── Study material ──

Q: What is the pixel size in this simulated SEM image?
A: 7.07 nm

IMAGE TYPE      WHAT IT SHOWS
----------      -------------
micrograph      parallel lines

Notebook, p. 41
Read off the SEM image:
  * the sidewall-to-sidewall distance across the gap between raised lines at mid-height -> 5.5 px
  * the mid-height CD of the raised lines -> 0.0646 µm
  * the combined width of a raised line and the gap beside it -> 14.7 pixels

───

#### Exercise
Everything from the line with "mid-height -> 5.5 px" through the line with "-> 0.0646 µm" should be written out exactly as it appears above, end lines included, and nothing outside that range.

#### Task solution
  * the sidewall-to-sidewall distance across the gap between raised lines at mid-height -> 5.5 px
  * the mid-height CD of the raised lines -> 0.0646 µm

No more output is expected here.